_DATA LISTING_
------------------------------------------------

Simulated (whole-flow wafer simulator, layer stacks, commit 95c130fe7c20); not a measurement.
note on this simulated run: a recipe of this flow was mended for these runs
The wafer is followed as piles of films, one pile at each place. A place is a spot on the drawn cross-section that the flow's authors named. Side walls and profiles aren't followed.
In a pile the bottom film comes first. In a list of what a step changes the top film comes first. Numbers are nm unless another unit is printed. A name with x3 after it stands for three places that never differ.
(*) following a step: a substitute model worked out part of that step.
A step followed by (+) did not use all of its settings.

------------------------------------------------

_ASSIGNMENT_
Write out all of the records once more, exactly.

_RESPONSE BOX_
Simulated (whole-flow wafer simulator, layer stacks, commit 95c130fe7c20); not a measurement.
note on this simulated run: a recipe of this flow was mended for these runs
The wafer is followed as piles of films, one pile at each place. A place is a spot on the drawn cross-section that the flow's authors named. Side walls and profiles aren't followed.
In a pile the bottom film comes first. In a list of what a step changes the top film comes first. Numbers are nm unless another unit is printed. A name with x3 after it stands for three places that never differ.
(*) following a step: a substitute model worked out part of that step.
A step followed by (+) did not use all of its settings.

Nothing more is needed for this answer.